REQUIRED ACTION: The answer must be the full listing, repeated exactly.

RECORDED INFORMATION Block Start

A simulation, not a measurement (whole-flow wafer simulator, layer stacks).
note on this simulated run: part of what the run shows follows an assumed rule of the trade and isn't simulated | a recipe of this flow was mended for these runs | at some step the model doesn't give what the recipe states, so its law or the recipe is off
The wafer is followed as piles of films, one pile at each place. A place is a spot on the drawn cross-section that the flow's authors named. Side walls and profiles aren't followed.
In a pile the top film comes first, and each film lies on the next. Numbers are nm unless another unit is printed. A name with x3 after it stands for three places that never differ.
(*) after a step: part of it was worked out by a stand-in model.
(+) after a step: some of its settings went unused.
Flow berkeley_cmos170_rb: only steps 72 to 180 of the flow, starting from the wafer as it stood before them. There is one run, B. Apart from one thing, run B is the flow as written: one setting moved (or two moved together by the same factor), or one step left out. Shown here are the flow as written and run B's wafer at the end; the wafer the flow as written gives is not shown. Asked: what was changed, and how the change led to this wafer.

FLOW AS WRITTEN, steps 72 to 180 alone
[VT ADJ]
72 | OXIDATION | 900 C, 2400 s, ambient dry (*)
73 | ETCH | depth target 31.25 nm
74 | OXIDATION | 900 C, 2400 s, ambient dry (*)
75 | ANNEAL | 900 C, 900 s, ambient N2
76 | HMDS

RECORDED INFORMATION Block End

EXPECTED ANSWER:
A simulation, not a measurement (whole-flow wafer simulator, layer stacks).
note on this simulated run: part of what the run shows follows an assumed rule of the trade and isn't simulated | a recipe of this flow was mended for these runs | at some step the model doesn't give what the recipe states, so its law or the recipe is off
The wafer is followed as piles of films, one pile at each place. A place is a spot on the drawn cross-section that the flow's authors named. Side walls and profiles aren't followed.
In a pile the top film comes first, and each film lies on the next. Numbers are nm unless another unit is printed. A name with x3 after it stands for three places that never differ.
(*) after a step: part of it was worked out by a stand-in model.
(+) after a step: some of its settings went unused.
Flow berkeley_cmos170_rb: only steps 72 to 180 of the flow, starting from the wafer as it stood before them. There is one run, B. Apart from one thing, run B is the flow as written: one setting moved (or two moved together by the same factor), or one step left out. Shown here are the flow as written and run B's wafer at the end; the wafer the flow as written gives is not shown. Asked: what was changed, and how the change led to this wafer.

FLOW AS WRITTEN, steps 72 to 180 alone
[VT ADJ]
72 | OXIDATION | 900 C, 2400 s, ambient dry (*)
73 | ETCH | depth target 31.25 nm
74 | OXIDATION | 900 C, 2400 s, ambient dry (*)
75 | ANNEAL | 900 C, 900 s, ambient N2
76 | HMDS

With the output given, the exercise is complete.